Activity.
Give back exactly the lines of the material below that start at the line containing "5 op PATTERN" and end at the line containing "11 op FILL_DEP | material SiO2 | thk nm 10", and no others.

Excerpted records.
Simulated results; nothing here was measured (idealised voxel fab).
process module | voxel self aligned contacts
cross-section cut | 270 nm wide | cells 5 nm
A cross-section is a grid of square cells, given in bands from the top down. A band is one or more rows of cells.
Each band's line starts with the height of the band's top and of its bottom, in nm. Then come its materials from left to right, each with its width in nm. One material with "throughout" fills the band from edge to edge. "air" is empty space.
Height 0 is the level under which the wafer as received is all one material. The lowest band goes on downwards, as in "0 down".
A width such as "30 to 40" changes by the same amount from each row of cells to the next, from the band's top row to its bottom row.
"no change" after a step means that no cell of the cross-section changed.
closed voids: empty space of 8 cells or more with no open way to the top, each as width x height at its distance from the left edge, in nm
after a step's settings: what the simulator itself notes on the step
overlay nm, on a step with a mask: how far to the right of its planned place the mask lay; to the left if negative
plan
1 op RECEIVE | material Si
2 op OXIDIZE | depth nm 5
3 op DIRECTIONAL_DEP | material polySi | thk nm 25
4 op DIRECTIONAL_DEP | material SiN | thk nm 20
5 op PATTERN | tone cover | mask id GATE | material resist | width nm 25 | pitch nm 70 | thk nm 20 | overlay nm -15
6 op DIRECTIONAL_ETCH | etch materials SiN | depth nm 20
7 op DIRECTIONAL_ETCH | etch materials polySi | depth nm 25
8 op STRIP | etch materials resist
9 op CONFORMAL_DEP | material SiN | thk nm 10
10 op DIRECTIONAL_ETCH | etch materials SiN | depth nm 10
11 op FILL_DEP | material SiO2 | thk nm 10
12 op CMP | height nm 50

Task solution.
5 op PATTERN | tone cover | mask id GATE | material resist | width nm 25 | pitch nm 70 | thk nm 20 | overlay nm -15
6 op DIRECTIONAL_ETCH | etch materials SiN | depth nm 20
7 op DIRECTIONAL_ETCH | etch materials polySi | depth nm 25
8 op STRIP | etch materials resist
9 op CONFORMAL_DEP | material SiN | thk nm 10
10 op DIRECTIONAL_ETCH | etch materials SiN | depth nm 10
11 op FILL_DEP | material SiO2 | thk nm 10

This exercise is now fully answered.